=== Section Start ===

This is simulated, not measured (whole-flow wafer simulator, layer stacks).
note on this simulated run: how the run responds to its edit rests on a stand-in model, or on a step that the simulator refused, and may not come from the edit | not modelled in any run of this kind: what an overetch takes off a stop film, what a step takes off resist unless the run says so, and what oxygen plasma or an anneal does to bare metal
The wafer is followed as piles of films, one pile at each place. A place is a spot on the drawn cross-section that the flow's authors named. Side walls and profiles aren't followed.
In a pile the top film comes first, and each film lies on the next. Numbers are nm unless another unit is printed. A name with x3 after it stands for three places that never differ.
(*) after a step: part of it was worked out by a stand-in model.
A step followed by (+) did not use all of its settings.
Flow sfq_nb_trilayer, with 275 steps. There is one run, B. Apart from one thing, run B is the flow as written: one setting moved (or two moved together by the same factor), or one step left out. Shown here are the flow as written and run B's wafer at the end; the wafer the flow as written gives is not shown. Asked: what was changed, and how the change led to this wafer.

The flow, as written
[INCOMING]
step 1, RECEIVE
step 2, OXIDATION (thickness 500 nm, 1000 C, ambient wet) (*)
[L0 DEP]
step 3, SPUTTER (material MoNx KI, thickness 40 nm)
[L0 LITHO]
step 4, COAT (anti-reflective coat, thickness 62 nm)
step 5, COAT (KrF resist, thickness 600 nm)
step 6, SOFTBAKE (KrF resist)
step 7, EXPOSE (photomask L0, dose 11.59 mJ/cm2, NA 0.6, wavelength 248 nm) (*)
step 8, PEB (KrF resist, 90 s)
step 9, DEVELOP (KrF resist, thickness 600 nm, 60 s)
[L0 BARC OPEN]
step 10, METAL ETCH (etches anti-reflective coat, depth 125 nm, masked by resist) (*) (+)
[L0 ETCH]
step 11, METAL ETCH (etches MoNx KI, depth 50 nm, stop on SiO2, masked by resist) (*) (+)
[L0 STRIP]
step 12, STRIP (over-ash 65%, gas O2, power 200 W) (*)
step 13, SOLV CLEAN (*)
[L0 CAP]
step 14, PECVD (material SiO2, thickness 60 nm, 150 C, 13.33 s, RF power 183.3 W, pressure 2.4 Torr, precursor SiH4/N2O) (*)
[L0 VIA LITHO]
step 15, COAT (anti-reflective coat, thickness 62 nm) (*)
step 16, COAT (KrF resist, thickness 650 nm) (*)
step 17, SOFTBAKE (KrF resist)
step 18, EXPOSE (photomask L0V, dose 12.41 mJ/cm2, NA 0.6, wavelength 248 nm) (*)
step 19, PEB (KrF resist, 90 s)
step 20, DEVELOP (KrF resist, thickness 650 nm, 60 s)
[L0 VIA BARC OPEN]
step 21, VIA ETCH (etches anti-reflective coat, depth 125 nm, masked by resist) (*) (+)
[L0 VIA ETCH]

=== Section End ===

» **REQUIREMENT**
Starting at the first line of the records, print each line exactly, stopping after the line that contains "step 17, SOFTBAKE (KrF resist)".

» **EXERCISE RESPONSE**
This is simulated, not measured (whole-flow wafer simulator, layer stacks).
note on this simulated run: how the run responds to its edit rests on a stand-in model, or on a step that the simulator refused, and may not come from the edit | not modelled in any run of this kind: what an overetch takes off a stop film, what a step takes off resist unless the run says so, and what oxygen plasma or an anneal does to bare metal
The wafer is followed as piles of films, one pile at each place. A place is a spot on the drawn cross-section that the flow's authors named. Side walls and profiles aren't followed.
In a pile the top film comes first, and each film lies on the next. Numbers are nm unless another unit is printed. A name with x3 after it stands for three places that never differ.
(*) after a step: part of it was worked out by a stand-in model.
A step followed by (+) did not use all of its settings.
Flow sfq_nb_trilayer, with 275 steps. There is one run, B. Apart from one thing, run B is the flow as written: one setting moved (or two moved together by the same factor), or one step left out. Shown here are the flow as written and run B's wafer at the end; the wafer the flow as written gives is not shown. Asked: what was changed, and how the change led to this wafer.

The flow, as written
[INCOMING]
step 1, RECEIVE
step 2, OXIDATION (thickness 500 nm, 1000 C, ambient wet) (*)
[L0 DEP]
step 3, SPUTTER (material MoNx KI, thickness 40 nm)
[L0 LITHO]
step 4, COAT (anti-reflective coat, thickness 62 nm)
step 5, COAT (KrF resist, thickness 600 nm)
step 6, SOFTBAKE (KrF resist)
step 7, EXPOSE (photomask L0, dose 11.59 mJ/cm2, NA 0.6, wavelength 248 nm) (*)
step 8, PEB (KrF resist, 90 s)
step 9, DEVELOP (KrF resist, thickness 600 nm, 60 s)
[L0 BARC OPEN]
step 10, METAL ETCH (etches anti-reflective coat, depth 125 nm, masked by resist) (*) (+)
[L0 ETCH]
step 11, METAL ETCH (etches MoNx KI, depth 50 nm, stop on SiO2, masked by resist) (*) (+)
[L0 STRIP]
step 12, STRIP (over-ash 65%, gas O2, power 200 W) (*)
step 13, SOLV CLEAN (*)
[L0 CAP]
step 14, PECVD (material SiO2, thickness 60 nm, 150 C, 13.33 s, RF power 183.3 W, pressure 2.4 Torr, precursor SiH4/N2O) (*)
[L0 VIA LITHO]
step 15, COAT (anti-reflective coat, thickness 62 nm) (*)
step 16, COAT (KrF resist, thickness 650 nm) (*)
step 17, SOFTBAKE (KrF resist)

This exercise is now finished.